Records shown =
[Start of Attachment]
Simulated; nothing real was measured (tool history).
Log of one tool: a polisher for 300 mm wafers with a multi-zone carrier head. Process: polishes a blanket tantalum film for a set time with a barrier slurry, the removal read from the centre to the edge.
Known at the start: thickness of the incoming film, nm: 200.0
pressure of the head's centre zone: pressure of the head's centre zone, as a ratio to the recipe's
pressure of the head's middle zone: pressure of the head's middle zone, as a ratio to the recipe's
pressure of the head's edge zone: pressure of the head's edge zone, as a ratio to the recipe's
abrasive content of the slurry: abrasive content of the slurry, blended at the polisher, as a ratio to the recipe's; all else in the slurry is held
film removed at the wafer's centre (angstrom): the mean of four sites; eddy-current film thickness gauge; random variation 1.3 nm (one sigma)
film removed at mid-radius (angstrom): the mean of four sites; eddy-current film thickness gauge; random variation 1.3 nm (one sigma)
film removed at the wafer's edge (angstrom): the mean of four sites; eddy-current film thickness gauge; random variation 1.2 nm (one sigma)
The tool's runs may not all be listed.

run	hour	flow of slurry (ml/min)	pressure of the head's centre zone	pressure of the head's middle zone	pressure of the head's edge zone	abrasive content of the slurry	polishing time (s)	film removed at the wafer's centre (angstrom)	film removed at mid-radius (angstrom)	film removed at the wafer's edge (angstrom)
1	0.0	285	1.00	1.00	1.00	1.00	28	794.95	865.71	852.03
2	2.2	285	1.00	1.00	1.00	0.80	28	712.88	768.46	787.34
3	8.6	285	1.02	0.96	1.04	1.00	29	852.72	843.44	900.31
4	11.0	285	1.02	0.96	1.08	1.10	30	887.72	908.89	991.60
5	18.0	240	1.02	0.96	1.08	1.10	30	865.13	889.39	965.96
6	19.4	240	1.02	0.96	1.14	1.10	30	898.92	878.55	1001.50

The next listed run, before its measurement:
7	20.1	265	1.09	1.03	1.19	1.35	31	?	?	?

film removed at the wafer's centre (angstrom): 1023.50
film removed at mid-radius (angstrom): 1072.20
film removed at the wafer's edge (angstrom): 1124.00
[End of Attachment]

Look in the material above for the line with "film removed at the wafer's edge (angstrom): the" and the line with "film removed at mid-radius (angstrom): 1072.20", and transcribe exactly those lines and all lines between them, nothing more.

Answer area =
film removed at the wafer's edge (angstrom): the mean of four sites; eddy-current film thickness gauge; random variation 1.2 nm (one sigma)
The tool's runs may not all be listed.

run	hour	flow of slurry (ml/min)	pressure of the head's centre zone	pressure of the head's middle zone	pressure of the head's edge zone	abrasive content of the slurry	polishing time (s)	film removed at the wafer's centre (angstrom)	film removed at mid-radius (angstrom)	film removed at the wafer's edge (angstrom)
1	0.0	285	1.00	1.00	1.00	1.00	28	794.95	865.71	852.03
2	2.2	285	1.00	1.00	1.00	0.80	28	712.88	768.46	787.34
3	8.6	285	1.02	0.96	1.04	1.00	29	852.72	843.44	900.31
4	11.0	285	1.02	0.96	1.08	1.10	30	887.72	908.89	991.60
5	18.0	240	1.02	0.96	1.08	1.10	30	865.13	889.39	965.96
6	19.4	240	1.02	0.96	1.14	1.10	30	898.92	878.55	1001.50

The next listed run, before its measurement:
7	20.1	265	1.09	1.03	1.19	1.35	31	?	?	?

film removed at the wafer's centre (angstrom): 1023.50
film removed at mid-radius (angstrom): 1072.20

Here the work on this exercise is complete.